● **REQUIREMENT**:
Would you restate the entries below word for word, starting at the first line and ending with the one that has "Killed dies are"?

● **SOURCE DATA**:
•••••

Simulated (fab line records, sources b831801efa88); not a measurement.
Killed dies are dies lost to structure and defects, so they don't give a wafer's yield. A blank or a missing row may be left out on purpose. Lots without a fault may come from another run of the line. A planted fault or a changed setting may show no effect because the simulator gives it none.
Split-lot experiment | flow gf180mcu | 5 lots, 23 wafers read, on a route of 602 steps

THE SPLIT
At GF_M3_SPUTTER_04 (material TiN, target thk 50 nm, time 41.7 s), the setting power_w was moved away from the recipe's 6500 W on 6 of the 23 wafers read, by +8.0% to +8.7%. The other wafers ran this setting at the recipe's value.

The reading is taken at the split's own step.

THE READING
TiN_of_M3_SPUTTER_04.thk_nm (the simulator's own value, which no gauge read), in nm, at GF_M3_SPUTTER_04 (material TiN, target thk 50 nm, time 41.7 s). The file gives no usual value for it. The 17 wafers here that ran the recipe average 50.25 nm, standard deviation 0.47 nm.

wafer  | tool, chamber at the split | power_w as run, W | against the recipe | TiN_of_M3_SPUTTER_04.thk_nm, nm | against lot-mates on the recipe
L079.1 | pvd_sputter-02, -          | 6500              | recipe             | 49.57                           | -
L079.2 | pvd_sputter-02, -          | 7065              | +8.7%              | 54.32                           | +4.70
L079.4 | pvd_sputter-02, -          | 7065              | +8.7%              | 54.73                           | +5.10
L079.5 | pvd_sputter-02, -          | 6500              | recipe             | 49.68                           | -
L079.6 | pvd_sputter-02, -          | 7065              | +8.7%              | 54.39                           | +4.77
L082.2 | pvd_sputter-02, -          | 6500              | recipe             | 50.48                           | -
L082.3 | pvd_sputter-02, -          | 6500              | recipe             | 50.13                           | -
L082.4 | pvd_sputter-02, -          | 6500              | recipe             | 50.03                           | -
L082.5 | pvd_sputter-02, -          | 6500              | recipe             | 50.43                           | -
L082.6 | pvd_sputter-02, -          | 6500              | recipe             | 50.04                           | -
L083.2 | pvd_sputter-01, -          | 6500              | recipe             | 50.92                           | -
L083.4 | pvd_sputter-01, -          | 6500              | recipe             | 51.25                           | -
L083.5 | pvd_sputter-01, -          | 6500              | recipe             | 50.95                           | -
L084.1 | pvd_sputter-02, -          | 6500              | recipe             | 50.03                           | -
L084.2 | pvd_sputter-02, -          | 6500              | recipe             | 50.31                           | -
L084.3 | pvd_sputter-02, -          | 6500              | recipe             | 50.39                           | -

•••••

● **EXERCISE SOLUTION**:
Simulated (fab line records, sources b831801efa88); not a measurement.
Killed dies are dies lost to structure and defects, so they don't give a wafer's yield. A blank or a missing row may be left out on purpose. Lots without a fault may come from another run of the line. A planted fault or a changed setting may show no effect because the simulator gives it none.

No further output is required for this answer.